=== Work request ===
From the line containing "L813,day 9 04:11,prober-02,34.8" down to the line containing "L829,day 12 19:49,prober-02,33.8" in the records below, reproduce every line exactly, ends included, and omit all others.

=== Dataset excerpts ===
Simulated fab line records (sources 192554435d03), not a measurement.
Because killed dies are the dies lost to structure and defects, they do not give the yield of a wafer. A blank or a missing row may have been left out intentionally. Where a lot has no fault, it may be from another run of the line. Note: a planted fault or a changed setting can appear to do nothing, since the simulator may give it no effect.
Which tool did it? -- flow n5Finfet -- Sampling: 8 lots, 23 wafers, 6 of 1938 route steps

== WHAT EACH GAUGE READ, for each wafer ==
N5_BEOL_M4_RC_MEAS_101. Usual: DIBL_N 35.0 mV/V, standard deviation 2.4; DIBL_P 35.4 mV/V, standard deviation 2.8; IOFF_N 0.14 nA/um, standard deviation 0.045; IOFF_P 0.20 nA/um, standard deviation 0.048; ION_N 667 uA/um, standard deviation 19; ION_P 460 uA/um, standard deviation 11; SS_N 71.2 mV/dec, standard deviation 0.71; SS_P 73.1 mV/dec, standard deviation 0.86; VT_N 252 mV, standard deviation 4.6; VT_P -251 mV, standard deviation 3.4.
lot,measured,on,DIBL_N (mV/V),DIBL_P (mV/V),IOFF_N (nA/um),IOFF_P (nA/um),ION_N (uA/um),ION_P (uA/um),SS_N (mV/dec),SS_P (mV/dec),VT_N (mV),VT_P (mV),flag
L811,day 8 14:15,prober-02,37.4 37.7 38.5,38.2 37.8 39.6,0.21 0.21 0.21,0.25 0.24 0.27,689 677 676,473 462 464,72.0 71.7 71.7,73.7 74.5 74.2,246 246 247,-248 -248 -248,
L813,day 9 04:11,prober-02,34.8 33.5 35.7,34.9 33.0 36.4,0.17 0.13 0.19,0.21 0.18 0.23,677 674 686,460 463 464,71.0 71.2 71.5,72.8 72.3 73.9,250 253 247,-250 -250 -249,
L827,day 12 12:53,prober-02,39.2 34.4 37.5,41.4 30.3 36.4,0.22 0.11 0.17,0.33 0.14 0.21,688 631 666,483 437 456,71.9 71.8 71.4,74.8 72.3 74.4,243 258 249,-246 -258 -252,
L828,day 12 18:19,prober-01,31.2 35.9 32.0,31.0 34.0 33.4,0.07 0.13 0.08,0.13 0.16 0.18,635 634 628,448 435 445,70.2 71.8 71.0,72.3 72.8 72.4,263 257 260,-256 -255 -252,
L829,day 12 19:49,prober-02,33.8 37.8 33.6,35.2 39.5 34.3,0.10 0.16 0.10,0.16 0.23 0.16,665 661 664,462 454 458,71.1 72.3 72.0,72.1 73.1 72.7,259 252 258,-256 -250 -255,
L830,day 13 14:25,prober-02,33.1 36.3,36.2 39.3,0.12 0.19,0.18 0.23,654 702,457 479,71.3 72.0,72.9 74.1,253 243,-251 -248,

=== Response box ===
L813,day 9 04:11,prober-02,34.8 33.5 35.7,34.9 33.0 36.4,0.17 0.13 0.19,0.21 0.18 0.23,677 674 686,460 463 464,71.0 71.2 71.5,72.8 72.3 73.9,250 253 247,-250 -250 -249,
L827,day 12 12:53,prober-02,39.2 34.4 37.5,41.4 30.3 36.4,0.22 0.11 0.17,0.33 0.14 0.21,688 631 666,483 437 456,71.9 71.8 71.4,74.8 72.3 74.4,243 258 249,-246 -258 -252,
L828,day 12 18:19,prober-01,31.2 35.9 32.0,31.0 34.0 33.4,0.07 0.13 0.08,0.13 0.16 0.18,635 634 628,448 435 445,70.2 71.8 71.0,72.3 72.8 72.4,263 257 260,-256 -255 -252,
L829,day 12 19:49,prober-02,33.8 37.8 33.6,35.2 39.5 34.3,0.10 0.16 0.10,0.16 0.23 0.16,665 661 664,462 454 458,71.1 72.3 72.0,72.1 73.1 72.7,259 252 258,-256 -250 -255,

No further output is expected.